§ Requirement
Would you transcribe the data word for word?

- Opening Delimiter -
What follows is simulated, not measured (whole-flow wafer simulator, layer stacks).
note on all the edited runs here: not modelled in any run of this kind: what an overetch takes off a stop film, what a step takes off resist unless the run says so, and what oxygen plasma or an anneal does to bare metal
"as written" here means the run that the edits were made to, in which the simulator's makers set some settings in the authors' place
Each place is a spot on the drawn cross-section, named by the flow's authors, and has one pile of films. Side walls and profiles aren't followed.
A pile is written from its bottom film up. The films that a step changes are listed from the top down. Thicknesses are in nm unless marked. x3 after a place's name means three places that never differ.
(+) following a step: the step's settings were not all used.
- Closing Delimiter -

§ Answer section
What follows is simulated, not measured (whole-flow wafer simulator, layer stacks).
note on all the edited runs here: not modelled in any run of this kind: what an overetch takes off a stop film, what a step takes off resist unless the run says so, and what oxygen plasma or an anneal does to bare metal
"as written" here means the run that the edits were made to, in which the simulator's makers set some settings in the authors' place
Each place is a spot on the drawn cross-section, named by the flow's authors, and has one pile of films. Side walls and profiles aren't followed.
A pile is written from its bottom film up. The films that a step changes are listed from the top down. Thicknesses are in nm unless marked. x3 after a place's name means three places that never differ.
(+) following a step: the step's settings were not all used.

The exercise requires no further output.